** DATA FOR REVIEW follows **

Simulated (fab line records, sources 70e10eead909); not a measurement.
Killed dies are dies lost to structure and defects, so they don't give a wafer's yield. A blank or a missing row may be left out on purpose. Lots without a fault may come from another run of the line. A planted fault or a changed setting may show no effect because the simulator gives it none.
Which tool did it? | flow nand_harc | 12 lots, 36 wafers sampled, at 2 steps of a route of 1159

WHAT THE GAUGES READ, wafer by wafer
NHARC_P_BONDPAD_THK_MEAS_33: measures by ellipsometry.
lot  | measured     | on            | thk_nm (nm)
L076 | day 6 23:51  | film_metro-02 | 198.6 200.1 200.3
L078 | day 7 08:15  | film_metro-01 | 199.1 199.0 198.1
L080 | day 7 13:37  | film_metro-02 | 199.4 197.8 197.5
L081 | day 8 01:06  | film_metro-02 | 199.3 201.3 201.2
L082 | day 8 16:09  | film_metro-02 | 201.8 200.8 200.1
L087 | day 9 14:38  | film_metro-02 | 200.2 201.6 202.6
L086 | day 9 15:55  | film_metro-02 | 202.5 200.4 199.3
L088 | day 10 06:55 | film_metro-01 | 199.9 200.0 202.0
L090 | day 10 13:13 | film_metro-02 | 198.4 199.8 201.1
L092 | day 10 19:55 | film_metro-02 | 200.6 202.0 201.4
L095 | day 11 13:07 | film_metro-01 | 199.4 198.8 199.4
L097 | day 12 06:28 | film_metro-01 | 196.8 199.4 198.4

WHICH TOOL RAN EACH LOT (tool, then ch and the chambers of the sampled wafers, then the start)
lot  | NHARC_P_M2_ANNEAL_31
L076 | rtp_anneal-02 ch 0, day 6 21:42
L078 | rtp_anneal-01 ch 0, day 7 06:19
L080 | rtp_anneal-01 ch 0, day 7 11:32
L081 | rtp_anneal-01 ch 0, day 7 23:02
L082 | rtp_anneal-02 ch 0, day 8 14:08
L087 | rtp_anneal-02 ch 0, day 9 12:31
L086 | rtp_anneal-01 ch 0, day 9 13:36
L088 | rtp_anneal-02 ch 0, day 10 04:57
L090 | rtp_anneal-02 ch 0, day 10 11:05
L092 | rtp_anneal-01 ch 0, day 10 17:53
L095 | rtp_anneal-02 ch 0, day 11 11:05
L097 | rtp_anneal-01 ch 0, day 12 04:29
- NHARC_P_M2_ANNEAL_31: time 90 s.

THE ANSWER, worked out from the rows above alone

** End of DATA FOR REVIEW **

**TASK ITEM**:
Starting at the line that contains "L090 | day 10" and stopping after the line that contains "- NHARC_P_M2_ANNEAL_31: time 90 s.", write out every line exactly as it appears above, and no other line.

**TASK RESULT**:
L090 | day 10 13:13 | film_metro-02 | 198.4 199.8 201.1
L092 | day 10 19:55 | film_metro-02 | 200.6 202.0 201.4
L095 | day 11 13:07 | film_metro-01 | 199.4 198.8 199.4
L097 | day 12 06:28 | film_metro-01 | 196.8 199.4 198.4

WHICH TOOL RAN EACH LOT (tool, then ch and the chambers of the sampled wafers, then the start)
lot  | NHARC_P_M2_ANNEAL_31
L076 | rtp_anneal-02 ch 0, day 6 21:42
L078 | rtp_anneal-01 ch 0, day 7 06:19
L080 | rtp_anneal-01 ch 0, day 7 11:32
L081 | rtp_anneal-01 ch 0, day 7 23:02
L082 | rtp_anneal-02 ch 0, day 8 14:08
L087 | rtp_anneal-02 ch 0, day 9 12:31
L086 | rtp_anneal-01 ch 0, day 9 13:36
L088 | rtp_anneal-02 ch 0, day 10 04:57
L090 | rtp_anneal-02 ch 0, day 10 11:05
L092 | rtp_anneal-01 ch 0, day 10 17:53
L095 | rtp_anneal-02 ch 0, day 11 11:05
L097 | rtp_anneal-01 ch 0, day 12 04:29
- NHARC_P_M2_ANNEAL_31: time 90 s.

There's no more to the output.